START Data extract

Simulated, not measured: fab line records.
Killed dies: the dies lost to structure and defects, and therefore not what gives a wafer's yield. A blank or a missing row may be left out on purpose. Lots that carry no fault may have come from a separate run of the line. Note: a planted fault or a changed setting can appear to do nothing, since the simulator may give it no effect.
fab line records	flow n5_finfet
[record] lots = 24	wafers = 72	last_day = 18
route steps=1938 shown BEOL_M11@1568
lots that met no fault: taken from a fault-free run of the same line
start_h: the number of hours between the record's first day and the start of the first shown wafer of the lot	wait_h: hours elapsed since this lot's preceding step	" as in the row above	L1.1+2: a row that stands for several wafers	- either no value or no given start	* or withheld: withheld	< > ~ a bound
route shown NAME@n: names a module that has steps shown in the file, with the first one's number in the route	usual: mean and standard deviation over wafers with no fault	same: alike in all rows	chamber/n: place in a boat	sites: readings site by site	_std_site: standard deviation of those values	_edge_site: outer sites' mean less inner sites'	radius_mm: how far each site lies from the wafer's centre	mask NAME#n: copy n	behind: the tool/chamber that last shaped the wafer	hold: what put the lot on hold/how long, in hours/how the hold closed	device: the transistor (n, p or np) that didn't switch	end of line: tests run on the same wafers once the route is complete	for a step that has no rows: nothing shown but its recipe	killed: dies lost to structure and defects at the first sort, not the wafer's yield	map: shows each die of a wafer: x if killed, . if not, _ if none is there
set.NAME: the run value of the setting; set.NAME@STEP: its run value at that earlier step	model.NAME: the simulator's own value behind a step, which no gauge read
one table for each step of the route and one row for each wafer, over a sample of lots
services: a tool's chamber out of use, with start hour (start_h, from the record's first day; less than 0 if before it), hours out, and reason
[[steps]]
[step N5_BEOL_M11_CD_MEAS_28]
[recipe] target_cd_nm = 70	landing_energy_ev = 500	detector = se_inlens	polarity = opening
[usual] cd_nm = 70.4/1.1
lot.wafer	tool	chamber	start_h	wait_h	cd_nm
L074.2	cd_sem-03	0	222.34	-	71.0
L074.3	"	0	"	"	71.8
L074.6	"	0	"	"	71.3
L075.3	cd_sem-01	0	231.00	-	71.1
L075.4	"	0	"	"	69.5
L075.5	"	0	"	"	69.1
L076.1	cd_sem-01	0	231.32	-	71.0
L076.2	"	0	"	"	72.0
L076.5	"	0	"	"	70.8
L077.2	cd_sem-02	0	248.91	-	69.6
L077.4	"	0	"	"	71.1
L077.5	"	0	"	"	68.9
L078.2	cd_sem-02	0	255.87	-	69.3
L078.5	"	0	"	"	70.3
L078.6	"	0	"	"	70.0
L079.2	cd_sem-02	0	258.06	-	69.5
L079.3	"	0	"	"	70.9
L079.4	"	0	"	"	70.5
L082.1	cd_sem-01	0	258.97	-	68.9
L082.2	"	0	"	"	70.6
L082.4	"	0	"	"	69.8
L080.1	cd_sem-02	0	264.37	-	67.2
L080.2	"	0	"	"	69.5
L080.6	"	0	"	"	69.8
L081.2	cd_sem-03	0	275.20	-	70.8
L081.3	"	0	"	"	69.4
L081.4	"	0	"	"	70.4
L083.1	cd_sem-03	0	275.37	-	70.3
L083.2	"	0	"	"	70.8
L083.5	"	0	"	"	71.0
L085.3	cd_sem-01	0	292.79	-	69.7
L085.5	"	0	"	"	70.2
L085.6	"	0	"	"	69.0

END Data extract

Required action:
Please retype the listing word for word, from its first line through the line containing "start_h: the number", and add nothing else.

Exercise solution:
Simulated, not measured: fab line records.
Killed dies: the dies lost to structure and defects, and therefore not what gives a wafer's yield. A blank or a missing row may be left out on purpose. Lots that carry no fault may have come from a separate run of the line. Note: a planted fault or a changed setting can appear to do nothing, since the simulator may give it no effect.
fab line records	flow n5_finfet
[record] lots = 24	wafers = 72	last_day = 18
route steps=1938 shown BEOL_M11@1568
lots that met no fault: taken from a fault-free run of the same line
start_h: the number of hours between the record's first day and the start of the first shown wafer of the lot	wait_h: hours elapsed since this lot's preceding step	" as in the row above	L1.1+2: a row that stands for several wafers	- either no value or no given start	* or withheld: withheld	< > ~ a bound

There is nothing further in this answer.